> EXERCISE
Take the lines below from the first through the one that contains "The cross-section shown" and copy them exactly.

================

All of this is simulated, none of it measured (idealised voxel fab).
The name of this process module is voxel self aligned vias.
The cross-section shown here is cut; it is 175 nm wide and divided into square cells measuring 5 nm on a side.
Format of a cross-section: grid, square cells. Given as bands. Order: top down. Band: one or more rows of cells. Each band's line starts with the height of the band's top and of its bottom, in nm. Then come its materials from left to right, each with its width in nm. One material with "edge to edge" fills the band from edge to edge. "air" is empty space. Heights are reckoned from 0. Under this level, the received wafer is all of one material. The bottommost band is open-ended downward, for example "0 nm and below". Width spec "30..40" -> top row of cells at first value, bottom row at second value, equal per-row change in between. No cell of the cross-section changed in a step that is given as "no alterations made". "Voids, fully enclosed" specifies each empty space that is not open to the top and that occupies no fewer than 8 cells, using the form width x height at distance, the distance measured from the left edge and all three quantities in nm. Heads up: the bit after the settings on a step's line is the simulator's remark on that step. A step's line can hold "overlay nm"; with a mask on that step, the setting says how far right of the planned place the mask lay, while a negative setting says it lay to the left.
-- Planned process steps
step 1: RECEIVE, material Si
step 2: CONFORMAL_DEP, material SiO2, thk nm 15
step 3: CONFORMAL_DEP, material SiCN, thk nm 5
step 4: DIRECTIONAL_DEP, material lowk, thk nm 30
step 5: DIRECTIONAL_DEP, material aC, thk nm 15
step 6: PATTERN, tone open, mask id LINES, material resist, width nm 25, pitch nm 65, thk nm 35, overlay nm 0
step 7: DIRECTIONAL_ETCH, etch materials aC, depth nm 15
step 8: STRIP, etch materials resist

================

> TASK SOLUTION
All of this is simulated, none of it measured (idealised voxel fab).
The name of this process module is voxel self aligned vias.
The cross-section shown here is cut; it is 175 nm wide and divided into square cells measuring 5 nm on a side.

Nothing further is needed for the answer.